------ RAW DATA ------

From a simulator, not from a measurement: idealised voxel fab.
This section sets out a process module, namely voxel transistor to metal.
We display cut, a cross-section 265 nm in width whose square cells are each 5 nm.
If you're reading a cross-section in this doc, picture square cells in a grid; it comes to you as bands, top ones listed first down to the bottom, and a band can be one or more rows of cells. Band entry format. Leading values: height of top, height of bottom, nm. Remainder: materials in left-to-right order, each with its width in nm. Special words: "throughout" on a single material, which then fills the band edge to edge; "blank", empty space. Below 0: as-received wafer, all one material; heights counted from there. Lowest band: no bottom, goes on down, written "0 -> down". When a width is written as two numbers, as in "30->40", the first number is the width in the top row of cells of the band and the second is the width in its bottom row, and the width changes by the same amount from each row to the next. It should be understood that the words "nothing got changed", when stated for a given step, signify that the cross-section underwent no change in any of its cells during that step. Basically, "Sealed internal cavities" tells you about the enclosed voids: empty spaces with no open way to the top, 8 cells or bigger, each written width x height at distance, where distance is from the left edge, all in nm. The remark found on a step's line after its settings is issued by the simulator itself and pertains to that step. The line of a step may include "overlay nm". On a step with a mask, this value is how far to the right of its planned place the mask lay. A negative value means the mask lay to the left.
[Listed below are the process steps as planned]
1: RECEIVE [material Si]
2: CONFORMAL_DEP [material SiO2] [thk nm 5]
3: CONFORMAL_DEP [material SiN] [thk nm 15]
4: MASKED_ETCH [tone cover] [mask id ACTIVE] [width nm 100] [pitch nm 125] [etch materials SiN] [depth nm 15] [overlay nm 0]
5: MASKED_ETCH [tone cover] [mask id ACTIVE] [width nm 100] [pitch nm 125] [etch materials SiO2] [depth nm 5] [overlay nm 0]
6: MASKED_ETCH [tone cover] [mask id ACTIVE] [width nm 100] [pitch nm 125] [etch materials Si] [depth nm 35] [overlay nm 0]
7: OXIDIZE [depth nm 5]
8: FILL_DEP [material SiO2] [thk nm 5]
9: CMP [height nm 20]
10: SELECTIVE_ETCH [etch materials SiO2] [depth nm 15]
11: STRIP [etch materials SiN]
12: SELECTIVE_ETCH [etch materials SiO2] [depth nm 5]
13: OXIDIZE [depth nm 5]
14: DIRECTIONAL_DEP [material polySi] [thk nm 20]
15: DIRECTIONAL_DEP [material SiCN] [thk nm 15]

------

ASSIGNED TASK =>
Print the records above verbatim from their first line to the line containing "We display cut, a", both included, and stop there.

WRITTEN SOLUTION =>
From a simulator, not from a measurement: idealised voxel fab.
This section sets out a process module, namely voxel transistor to metal.
We display cut, a cross-section 265 nm in width whose square cells are each 5 nm.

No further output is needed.